§ EXCERPTED DATA
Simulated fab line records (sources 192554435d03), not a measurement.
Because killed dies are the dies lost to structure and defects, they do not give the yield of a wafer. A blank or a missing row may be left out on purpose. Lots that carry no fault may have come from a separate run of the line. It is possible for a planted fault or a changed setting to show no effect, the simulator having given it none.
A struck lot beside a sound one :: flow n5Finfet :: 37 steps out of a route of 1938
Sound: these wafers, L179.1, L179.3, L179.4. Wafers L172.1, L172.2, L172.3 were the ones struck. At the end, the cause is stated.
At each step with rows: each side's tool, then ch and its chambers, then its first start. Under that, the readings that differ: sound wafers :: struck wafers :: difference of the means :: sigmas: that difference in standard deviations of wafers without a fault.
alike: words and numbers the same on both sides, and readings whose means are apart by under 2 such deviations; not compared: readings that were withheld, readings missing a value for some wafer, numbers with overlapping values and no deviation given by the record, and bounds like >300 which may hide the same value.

§ WORK ORDER
Above this instruction are the records; retype exactly the lines from the one containing "Because killed dies" up to and including the one containing "At each step".

§ EXERCISE ANSWER
Because killed dies are the dies lost to structure and defects, they do not give the yield of a wafer. A blank or a missing row may be left out on purpose. Lots that carry no fault may have come from a separate run of the line. It is possible for a planted fault or a changed setting to show no effect, the simulator having given it none.
A struck lot beside a sound one :: flow n5Finfet :: 37 steps out of a route of 1938
Sound: these wafers, L179.1, L179.3, L179.4. Wafers L172.1, L172.2, L172.3 were the ones struck. At the end, the cause is stated.
At each step with rows: each side's tool, then ch and its chambers, then its first start. Under that, the readings that differ: sound wafers :: struck wafers :: difference of the means :: sigmas: that difference in standard deviations of wafers without a fault.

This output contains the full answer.